MATERIAL PROVIDED »
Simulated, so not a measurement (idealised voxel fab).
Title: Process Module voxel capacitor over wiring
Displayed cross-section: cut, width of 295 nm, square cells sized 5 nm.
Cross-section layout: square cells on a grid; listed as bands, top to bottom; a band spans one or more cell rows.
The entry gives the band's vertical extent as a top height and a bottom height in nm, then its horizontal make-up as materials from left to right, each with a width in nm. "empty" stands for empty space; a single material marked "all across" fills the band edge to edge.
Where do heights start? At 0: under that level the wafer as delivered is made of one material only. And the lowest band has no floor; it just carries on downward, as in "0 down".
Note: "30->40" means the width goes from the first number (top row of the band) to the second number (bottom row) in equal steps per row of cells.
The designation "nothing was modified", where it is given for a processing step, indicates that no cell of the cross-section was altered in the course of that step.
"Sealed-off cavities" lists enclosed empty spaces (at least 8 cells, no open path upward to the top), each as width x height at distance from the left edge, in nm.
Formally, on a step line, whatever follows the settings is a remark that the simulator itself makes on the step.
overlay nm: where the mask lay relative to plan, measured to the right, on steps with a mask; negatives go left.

ASSIGNED TASK » Look through the entries above and quote exactly the lines from the line with "The entry gives" to the line with "Formally, on a", counting both of those lines.

RESULT »
The entry gives the band's vertical extent as a top height and a bottom height in nm, then its horizontal make-up as materials from left to right, each with a width in nm. "empty" stands for empty space; a single material marked "all across" fills the band edge to edge.
Where do heights start? At 0: under that level the wafer as delivered is made of one material only. And the lowest band has no floor; it just carries on downward, as in "0 down".
Note: "30->40" means the width goes from the first number (top row of the band) to the second number (bottom row) in equal steps per row of cells.
The designation "nothing was modified", where it is given for a processing step, indicates that no cell of the cross-section was altered in the course of that step.
"Sealed-off cavities" lists enclosed empty spaces (at least 8 cells, no open path upward to the top), each as width x height at distance from the left edge, in nm.
Formally, on a step line, whatever follows the settings is a remark that the simulator itself makes on the step.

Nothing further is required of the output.